→ **Work item**
Below are the entries. Transcribe exactly the lines from the one with "field, active, n_well and 188 more" through the one with "[with the fault]: TiN", ends included, and leave out all others.

Stored data section start
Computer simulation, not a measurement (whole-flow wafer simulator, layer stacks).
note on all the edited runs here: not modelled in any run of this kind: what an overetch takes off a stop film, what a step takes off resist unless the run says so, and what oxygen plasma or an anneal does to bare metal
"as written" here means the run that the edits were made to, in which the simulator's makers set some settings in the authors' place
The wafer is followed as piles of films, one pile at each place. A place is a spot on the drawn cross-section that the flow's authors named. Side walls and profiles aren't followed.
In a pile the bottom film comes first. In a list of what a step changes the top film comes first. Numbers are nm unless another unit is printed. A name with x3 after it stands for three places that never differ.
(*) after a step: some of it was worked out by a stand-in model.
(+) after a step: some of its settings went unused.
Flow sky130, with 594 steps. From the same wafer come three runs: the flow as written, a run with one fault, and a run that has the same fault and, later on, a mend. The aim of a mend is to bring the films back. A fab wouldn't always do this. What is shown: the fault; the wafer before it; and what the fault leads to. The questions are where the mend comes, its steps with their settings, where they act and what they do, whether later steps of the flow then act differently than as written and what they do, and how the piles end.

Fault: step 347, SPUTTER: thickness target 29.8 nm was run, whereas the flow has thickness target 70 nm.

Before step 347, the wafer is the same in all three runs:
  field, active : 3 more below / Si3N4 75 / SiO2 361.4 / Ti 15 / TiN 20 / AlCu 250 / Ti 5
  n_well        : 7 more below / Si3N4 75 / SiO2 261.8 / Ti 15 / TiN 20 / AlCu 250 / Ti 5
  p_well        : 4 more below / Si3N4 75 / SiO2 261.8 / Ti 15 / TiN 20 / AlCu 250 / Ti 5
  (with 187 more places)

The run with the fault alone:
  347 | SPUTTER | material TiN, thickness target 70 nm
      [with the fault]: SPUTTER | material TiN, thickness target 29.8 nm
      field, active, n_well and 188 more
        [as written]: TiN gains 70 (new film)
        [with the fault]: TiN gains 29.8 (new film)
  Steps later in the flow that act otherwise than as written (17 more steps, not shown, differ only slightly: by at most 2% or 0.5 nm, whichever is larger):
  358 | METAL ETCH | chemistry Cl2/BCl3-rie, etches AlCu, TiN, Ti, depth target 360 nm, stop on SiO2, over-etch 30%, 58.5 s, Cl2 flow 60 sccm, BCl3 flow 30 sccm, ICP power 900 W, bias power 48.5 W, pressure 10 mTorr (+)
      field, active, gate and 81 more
Stored data section end

→ **Problem solution**
      field, active, n_well and 188 more
        [as written]: TiN gains 70 (new film)
        [with the fault]: TiN gains 29.8 (new film)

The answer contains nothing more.